### Requirement
Each record has to be returned exactly as it appears.

### Entries provided
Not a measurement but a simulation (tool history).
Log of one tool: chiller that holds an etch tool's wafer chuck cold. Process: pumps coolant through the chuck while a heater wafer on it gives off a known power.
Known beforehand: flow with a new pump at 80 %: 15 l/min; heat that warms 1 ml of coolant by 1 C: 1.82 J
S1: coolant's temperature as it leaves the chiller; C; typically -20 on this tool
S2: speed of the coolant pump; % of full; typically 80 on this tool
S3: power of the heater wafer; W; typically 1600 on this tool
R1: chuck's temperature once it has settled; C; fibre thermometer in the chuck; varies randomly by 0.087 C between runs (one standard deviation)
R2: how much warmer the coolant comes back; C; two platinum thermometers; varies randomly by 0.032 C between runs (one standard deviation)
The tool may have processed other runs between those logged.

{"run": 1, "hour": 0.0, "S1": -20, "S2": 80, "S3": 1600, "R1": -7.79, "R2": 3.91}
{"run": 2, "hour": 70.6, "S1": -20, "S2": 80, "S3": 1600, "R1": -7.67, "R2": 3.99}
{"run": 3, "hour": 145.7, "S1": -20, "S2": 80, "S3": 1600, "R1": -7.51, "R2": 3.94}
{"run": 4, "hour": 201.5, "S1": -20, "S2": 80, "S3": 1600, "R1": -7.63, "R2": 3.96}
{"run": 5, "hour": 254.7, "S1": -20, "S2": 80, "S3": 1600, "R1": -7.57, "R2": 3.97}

### Task response
Not a measurement but a simulation (tool history).
Log of one tool: chiller that holds an etch tool's wafer chuck cold. Process: pumps coolant through the chuck while a heater wafer on it gives off a known power.
Known beforehand: flow with a new pump at 80 %: 15 l/min; heat that warms 1 ml of coolant by 1 C: 1.82 J
S1: coolant's temperature as it leaves the chiller; C; typically -20 on this tool
S2: speed of the coolant pump; % of full; typically 80 on this tool
S3: power of the heater wafer; W; typically 1600 on this tool
R1: chuck's temperature once it has settled; C; fibre thermometer in the chuck; varies randomly by 0.087 C between runs (one standard deviation)
R2: how much warmer the coolant comes back; C; two platinum thermometers; varies randomly by 0.032 C between runs (one standard deviation)
The tool may have processed other runs between those logged.

{"run": 1, "hour": 0.0, "S1": -20, "S2": 80, "S3": 1600, "R1": -7.79, "R2": 3.91}
{"run": 2, "hour": 70.6, "S1": -20, "S2": 80, "S3": 1600, "R1": -7.67, "R2": 3.99}
{"run": 3, "hour": 145.7, "S1": -20, "S2": 80, "S3": 1600, "R1": -7.51, "R2": 3.94}
{"run": 4, "hour": 201.5, "S1": -20, "S2": 80, "S3": 1600, "R1": -7.63, "R2": 3.96}
{"run": 5, "hour": 254.7, "S1": -20, "S2": 80, "S3": 1600, "R1": -7.57, "R2": 3.97}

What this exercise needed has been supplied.